## Excerpted records
--------------------

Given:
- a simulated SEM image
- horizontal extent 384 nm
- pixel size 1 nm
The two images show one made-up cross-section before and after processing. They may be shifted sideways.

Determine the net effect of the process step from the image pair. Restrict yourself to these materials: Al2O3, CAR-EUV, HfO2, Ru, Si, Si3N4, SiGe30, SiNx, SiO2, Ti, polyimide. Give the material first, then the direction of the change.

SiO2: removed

--------------------

## Work order
Return everything in the records. Keep each line exactly as written.

## Response box
Given:
- a simulated SEM image
- horizontal extent 384 nm
- pixel size 1 nm
The two images show one made-up cross-section before and after processing. They may be shifted sideways.

Determine the net effect of the process step from the image pair. Restrict yourself to these materials: Al2O3, CAR-EUV, HfO2, Ru, Si, Si3N4, SiGe30, SiNx, SiO2, Ti, polyimide. Give the material first, then the direction of the change.

SiO2: removed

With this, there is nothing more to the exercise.